- Work item -
Nothing should be output except the lines from the top of the material below through the line that contains "Shown is cross-section", each exactly as written.

^^^^^^^^

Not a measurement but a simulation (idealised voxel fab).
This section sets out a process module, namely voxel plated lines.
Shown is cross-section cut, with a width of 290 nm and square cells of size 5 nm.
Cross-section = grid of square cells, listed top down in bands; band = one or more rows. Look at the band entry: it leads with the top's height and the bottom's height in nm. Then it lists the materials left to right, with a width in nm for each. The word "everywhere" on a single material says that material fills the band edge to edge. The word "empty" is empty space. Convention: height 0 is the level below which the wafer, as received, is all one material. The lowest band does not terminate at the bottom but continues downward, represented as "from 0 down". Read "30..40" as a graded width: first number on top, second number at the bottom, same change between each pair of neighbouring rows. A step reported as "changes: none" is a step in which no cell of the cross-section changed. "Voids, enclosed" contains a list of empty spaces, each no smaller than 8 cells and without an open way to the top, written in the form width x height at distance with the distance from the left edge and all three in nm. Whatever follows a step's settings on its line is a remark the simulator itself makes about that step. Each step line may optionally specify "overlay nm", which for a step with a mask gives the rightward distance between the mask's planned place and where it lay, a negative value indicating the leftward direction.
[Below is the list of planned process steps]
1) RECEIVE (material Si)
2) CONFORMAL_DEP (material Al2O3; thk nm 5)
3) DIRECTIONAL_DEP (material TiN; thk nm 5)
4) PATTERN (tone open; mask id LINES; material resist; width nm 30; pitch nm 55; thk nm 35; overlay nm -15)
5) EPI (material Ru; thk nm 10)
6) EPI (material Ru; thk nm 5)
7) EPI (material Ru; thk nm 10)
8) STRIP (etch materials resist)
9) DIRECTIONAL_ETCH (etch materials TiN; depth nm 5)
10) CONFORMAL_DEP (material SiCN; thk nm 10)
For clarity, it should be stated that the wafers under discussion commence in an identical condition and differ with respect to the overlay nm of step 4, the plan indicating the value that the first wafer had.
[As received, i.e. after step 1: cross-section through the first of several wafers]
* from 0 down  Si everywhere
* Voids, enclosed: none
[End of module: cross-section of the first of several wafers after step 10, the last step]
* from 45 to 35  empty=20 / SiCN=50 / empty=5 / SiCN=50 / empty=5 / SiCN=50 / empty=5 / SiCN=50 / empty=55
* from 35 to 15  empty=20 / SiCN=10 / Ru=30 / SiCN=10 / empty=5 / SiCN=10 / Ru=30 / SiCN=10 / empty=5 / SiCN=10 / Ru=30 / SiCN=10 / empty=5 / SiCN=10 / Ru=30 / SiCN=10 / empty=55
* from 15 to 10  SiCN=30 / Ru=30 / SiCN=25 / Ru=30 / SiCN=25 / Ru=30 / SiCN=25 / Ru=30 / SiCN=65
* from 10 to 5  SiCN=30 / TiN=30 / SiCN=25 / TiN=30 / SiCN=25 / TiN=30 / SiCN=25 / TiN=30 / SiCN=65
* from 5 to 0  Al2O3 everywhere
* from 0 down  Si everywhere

^^^^^^^^

- Exercise response -
Not a measurement but a simulation (idealised voxel fab).
This section sets out a process module, namely voxel plated lines.
Shown is cross-section cut, with a width of 290 nm and square cells of size 5 nm.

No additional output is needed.